[WORK TASK]
Of the material below, the lines to be retyped are those from the line containing "audience they're seeing?" through the line containing "Best wishes", inclusive; reproduce them exactly.

▽
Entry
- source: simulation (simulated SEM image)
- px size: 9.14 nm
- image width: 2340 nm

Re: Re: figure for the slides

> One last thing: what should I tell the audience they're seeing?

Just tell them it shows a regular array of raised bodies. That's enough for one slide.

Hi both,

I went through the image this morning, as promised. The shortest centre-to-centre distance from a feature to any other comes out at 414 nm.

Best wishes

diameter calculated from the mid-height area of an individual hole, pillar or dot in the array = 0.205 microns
△

[WRITTEN REPLY]
> One last thing: what should I tell the audience they're seeing?

Just tell them it shows a regular array of raised bodies. That's enough for one slide.

Hi both,

I went through the image this morning, as promised. The shortest centre-to-centre distance from a feature to any other comes out at 414 nm.

Best wishes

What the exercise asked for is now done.